_Work request_
Print, in exact form, the lines below from the one containing "12,265.4,0.496,0.240,48.86,19.4" through the one containing "A,473.4,0.577,0.240,48.67,?", and omit all others.

BEGIN Entries provided
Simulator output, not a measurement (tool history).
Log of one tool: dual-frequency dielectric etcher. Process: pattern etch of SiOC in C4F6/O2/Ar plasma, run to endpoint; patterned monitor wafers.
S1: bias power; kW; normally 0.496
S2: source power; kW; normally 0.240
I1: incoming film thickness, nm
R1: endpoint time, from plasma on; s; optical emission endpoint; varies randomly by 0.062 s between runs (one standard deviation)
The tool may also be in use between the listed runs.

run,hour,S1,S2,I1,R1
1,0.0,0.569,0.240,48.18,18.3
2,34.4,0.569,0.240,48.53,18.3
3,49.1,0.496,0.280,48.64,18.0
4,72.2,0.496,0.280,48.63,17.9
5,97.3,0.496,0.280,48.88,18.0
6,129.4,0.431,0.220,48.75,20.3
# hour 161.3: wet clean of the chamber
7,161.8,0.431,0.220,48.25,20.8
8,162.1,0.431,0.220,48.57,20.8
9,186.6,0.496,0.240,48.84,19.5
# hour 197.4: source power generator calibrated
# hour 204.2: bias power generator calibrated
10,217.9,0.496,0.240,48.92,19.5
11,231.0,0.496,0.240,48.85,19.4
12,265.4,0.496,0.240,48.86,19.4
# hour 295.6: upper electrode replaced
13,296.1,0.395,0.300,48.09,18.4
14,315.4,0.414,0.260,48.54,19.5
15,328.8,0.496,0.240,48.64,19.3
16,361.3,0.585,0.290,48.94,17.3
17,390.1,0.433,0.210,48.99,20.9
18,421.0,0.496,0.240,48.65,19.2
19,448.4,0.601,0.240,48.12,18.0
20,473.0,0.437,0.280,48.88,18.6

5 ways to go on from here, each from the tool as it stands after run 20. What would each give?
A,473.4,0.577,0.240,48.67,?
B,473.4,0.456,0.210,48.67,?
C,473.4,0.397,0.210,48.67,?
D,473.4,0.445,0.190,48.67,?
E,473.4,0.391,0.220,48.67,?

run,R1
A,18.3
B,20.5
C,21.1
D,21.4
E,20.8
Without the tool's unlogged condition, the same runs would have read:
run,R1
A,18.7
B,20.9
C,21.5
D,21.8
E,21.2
END Entries provided

_Response area_
12,265.4,0.496,0.240,48.86,19.4
# hour 295.6: upper electrode replaced
13,296.1,0.395,0.300,48.09,18.4
14,315.4,0.414,0.260,48.54,19.5
15,328.8,0.496,0.240,48.64,19.3
16,361.3,0.585,0.290,48.94,17.3
17,390.1,0.433,0.210,48.99,20.9
18,421.0,0.496,0.240,48.65,19.2
19,448.4,0.601,0.240,48.12,18.0
20,473.0,0.437,0.280,48.88,18.6

5 ways to go on from here, each from the tool as it stands after run 20. What would each give?
A,473.4,0.577,0.240,48.67,?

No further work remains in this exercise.